__Dataset extract__:
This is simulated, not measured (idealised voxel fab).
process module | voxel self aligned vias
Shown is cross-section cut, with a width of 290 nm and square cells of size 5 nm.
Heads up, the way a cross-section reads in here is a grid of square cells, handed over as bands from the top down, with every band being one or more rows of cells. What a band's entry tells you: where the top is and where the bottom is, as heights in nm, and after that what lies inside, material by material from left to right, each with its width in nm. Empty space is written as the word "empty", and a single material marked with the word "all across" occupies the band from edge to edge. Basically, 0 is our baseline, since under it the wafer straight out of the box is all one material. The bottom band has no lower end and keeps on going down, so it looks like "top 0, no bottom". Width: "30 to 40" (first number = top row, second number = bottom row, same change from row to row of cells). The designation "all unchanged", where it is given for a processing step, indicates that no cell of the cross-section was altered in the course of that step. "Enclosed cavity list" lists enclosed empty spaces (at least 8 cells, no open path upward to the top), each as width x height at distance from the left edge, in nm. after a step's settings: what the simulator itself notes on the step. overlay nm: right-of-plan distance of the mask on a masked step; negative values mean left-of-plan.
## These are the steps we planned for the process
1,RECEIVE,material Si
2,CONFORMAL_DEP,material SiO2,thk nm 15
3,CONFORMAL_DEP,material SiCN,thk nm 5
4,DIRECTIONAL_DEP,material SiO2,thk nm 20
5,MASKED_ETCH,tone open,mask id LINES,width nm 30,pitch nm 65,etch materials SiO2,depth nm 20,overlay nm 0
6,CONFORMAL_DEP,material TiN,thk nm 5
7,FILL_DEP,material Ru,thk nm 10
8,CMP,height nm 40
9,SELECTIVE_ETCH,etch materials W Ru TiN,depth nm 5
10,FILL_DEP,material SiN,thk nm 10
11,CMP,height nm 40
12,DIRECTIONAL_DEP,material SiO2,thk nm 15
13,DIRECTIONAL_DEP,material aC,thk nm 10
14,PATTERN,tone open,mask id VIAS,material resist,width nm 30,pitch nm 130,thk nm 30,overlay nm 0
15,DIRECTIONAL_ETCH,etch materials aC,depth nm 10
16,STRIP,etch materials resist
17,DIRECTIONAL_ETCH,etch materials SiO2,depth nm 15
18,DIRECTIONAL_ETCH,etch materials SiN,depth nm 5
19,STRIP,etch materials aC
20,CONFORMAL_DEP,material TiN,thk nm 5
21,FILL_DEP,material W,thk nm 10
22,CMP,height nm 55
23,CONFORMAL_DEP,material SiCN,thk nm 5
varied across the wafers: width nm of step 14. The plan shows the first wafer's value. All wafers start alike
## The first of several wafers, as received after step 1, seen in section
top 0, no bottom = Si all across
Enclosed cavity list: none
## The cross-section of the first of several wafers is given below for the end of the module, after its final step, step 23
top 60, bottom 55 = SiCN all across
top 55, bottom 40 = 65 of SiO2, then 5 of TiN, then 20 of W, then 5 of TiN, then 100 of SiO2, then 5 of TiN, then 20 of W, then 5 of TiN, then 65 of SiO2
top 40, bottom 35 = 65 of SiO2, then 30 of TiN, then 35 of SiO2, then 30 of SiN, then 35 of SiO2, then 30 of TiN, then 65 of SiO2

__Activity__: Start with the first line of the data and print every line exactly. The line containing "Shown is cross-section" is the last one to include.

__Exercise output__:
This is simulated, not measured (idealised voxel fab).
process module | voxel self aligned vias
Shown is cross-section cut, with a width of 290 nm and square cells of size 5 nm.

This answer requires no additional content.